--- START ---

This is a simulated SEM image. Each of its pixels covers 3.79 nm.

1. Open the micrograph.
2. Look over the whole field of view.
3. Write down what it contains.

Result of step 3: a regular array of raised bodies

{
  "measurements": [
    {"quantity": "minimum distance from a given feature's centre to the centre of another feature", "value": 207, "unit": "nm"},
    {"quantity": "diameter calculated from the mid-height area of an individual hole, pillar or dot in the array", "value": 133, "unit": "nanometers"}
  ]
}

--- END ---

_REQUIREMENT_. Produce a word-for-word copy of all the entries above.

_ANSWER BOX_.
This is a simulated SEM image. Each of its pixels covers 3.79 nm.

1. Open the micrograph.
2. Look over the whole field of view.
3. Write down what it contains.

Result of step 3: a regular array of raised bodies

{
  "measurements": [
    {"quantity": "minimum distance from a given feature's centre to the centre of another feature", "value": 207, "unit": "nm"},
    {"quantity": "diameter calculated from the mid-height area of an individual hole, pillar or dot in the array", "value": 133, "unit": "nanometers"}
  ]
}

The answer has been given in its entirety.